### Activity
Give an exact copy of the lines from the beginning of the listing below to the "raised-line width halfway up = 47.4 nm" line, inclusive.

▬▬▬▬▬▬
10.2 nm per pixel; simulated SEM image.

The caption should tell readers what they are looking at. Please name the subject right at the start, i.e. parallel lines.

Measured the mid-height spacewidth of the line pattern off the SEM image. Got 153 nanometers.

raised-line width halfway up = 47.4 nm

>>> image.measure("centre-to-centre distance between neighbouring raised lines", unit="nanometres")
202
▬▬▬▬▬▬

### Answer space
10.2 nm per pixel; simulated SEM image.

The caption should tell readers what they are looking at. Please name the subject right at the start, i.e. parallel lines.

Measured the mid-height spacewidth of the line pattern off the SEM image. Got 153 nanometers.

raised-line width halfway up = 47.4 nm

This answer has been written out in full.